AVAILABLE DATA -
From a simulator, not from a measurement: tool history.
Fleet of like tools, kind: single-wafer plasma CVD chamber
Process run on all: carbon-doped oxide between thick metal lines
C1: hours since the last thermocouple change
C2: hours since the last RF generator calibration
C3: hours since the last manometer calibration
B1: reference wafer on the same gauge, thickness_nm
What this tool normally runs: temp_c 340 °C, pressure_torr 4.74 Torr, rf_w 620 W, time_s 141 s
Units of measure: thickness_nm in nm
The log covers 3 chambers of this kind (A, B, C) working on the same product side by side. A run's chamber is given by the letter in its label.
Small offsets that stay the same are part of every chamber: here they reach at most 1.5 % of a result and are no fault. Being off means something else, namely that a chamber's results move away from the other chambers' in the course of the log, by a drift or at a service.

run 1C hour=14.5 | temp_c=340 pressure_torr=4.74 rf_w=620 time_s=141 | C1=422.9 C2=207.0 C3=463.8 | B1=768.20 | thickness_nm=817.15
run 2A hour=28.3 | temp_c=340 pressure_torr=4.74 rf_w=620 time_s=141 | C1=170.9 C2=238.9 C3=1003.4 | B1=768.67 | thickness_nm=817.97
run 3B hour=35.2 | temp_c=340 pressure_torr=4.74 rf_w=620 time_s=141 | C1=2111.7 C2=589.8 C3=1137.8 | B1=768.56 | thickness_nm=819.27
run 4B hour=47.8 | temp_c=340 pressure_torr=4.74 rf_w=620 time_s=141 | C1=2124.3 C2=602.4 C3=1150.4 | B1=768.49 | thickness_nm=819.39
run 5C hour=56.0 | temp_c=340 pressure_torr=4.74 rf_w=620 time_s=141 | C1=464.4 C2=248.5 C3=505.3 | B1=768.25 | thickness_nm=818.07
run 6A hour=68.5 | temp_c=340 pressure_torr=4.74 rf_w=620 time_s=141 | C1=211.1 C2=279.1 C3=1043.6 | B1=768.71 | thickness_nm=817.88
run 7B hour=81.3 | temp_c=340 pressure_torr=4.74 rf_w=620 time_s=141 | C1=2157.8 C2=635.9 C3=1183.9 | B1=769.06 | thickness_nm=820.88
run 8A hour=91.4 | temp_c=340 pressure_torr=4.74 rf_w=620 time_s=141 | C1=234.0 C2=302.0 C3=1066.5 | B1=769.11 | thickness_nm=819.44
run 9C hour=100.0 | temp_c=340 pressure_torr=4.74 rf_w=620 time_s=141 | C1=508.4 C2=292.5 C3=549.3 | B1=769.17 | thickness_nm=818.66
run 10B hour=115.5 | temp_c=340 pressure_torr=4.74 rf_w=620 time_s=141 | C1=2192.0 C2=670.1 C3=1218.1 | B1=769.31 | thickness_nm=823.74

WORK REQUEST - In the entries above, find the line with "Process run on" and the line with "The log covers", then restate word for word both of them and every line between, with nothing more.

YOUR SOLUTION -
Process run on all: carbon-doped oxide between thick metal lines
C1: hours since the last thermocouple change
C2: hours since the last RF generator calibration
C3: hours since the last manometer calibration
B1: reference wafer on the same gauge, thickness_nm
What this tool normally runs: temp_c 340 °C, pressure_torr 4.74 Torr, rf_w 620 W, time_s 141 s
Units of measure: thickness_nm in nm
The log covers 3 chambers of this kind (A, B, C) working on the same product side by side. A run's chamber is given by the letter in its label.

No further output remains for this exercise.